Information provided
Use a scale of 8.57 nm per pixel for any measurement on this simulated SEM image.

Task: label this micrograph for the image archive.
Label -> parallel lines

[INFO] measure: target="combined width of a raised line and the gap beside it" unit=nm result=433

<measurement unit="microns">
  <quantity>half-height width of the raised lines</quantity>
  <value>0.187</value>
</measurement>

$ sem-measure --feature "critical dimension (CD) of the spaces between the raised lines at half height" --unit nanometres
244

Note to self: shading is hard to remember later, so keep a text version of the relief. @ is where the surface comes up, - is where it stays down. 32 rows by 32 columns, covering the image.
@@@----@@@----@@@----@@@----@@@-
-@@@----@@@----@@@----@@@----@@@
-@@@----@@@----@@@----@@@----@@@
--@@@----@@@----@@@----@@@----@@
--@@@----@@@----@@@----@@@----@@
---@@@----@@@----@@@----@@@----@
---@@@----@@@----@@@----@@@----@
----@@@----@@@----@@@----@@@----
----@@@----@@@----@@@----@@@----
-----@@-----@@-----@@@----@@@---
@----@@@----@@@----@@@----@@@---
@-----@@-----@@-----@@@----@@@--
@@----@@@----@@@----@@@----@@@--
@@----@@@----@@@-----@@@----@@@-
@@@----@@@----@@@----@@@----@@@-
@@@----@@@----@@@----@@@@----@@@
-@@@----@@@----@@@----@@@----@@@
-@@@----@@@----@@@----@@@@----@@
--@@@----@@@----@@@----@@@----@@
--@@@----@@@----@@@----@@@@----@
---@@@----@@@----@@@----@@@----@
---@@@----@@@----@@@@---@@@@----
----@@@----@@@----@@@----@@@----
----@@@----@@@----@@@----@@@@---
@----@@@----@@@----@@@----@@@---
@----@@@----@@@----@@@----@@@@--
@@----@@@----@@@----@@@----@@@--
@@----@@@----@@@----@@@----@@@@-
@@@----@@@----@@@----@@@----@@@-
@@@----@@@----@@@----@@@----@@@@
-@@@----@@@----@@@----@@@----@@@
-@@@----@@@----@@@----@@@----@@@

Work item
What you return should be exactly the lines above, starting at the one with "<value>0.187</value>" and ending at the one with "Note to self: shading", and nothing else.

Answer space
  <value>0.187</value>
</measurement>

$ sem-measure --feature "critical dimension (CD) of the spaces between the raised lines at half height" --unit nanometres
244

Note to self: shading is hard to remember later, so keep a text version of the relief. @ is where the surface comes up, - is where it stays down. 32 rows by 32 columns, covering the image.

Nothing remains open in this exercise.